**STUDY MATERIAL**
++++++++
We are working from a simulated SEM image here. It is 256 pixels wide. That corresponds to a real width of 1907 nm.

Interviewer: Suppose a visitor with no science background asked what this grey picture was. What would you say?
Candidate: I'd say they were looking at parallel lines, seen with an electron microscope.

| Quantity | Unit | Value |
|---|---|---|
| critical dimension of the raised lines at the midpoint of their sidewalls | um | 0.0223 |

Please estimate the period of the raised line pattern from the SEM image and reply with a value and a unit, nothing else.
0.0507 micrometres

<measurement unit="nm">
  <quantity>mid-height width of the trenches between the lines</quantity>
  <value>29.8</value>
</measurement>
++++++++

**WORK REQUEST**
The expected output is every record, repeated exactly.

**RESPONSE**
We are working from a simulated SEM image here. It is 256 pixels wide. That corresponds to a real width of 1907 nm.

Interviewer: Suppose a visitor with no science background asked what this grey picture was. What would you say?
Candidate: I'd say they were looking at parallel lines, seen with an electron microscope.

| Quantity | Unit | Value |
|---|---|---|
| critical dimension of the raised lines at the midpoint of their sidewalls | um | 0.0223 |

Please estimate the period of the raised line pattern from the SEM image and reply with a value and a unit, nothing else.
0.0507 micrometres

<measurement unit="nm">
  <quantity>mid-height width of the trenches between the lines</quantity>
  <value>29.8</value>
</measurement>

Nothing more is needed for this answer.